__Record extracts__:
——
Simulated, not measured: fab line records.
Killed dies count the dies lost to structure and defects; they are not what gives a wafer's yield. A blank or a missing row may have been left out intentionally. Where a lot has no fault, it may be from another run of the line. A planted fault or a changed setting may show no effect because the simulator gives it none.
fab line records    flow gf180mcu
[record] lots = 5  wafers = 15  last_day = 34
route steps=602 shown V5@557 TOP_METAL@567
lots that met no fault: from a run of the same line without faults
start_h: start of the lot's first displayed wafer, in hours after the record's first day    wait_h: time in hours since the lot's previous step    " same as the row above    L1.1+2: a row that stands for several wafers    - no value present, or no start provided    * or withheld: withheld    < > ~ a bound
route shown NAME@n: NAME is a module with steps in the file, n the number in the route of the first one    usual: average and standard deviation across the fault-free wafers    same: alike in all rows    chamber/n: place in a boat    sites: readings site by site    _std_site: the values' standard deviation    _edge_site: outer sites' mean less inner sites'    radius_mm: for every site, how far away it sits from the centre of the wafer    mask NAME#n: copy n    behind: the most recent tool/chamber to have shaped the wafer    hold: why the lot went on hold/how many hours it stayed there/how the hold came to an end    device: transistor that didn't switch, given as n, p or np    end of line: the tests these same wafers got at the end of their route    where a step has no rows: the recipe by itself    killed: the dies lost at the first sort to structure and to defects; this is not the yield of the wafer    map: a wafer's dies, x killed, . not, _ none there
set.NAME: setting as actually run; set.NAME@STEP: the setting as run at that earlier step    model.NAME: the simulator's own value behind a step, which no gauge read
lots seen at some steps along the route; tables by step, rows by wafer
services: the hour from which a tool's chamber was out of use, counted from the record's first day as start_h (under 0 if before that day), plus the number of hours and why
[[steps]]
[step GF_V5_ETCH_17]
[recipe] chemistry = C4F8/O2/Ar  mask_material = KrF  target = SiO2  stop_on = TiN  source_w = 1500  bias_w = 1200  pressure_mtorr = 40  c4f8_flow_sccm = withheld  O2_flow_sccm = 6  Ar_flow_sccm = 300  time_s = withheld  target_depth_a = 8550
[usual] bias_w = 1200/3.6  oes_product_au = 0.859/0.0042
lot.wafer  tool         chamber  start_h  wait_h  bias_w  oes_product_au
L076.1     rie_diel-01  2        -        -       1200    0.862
——

__Work instruction__:
Retype exactly the lines of the data above, starting at its first line and finishing with the line that has "lots that met" in it.

__Response__:
Simulated, not measured: fab line records.
Killed dies count the dies lost to structure and defects; they are not what gives a wafer's yield. A blank or a missing row may have been left out intentionally. Where a lot has no fault, it may be from another run of the line. A planted fault or a changed setting may show no effect because the simulator gives it none.
fab line records    flow gf180mcu
[record] lots = 5  wafers = 15  last_day = 34
route steps=602 shown V5@557 TOP_METAL@567
lots that met no fault: from a run of the same line without faults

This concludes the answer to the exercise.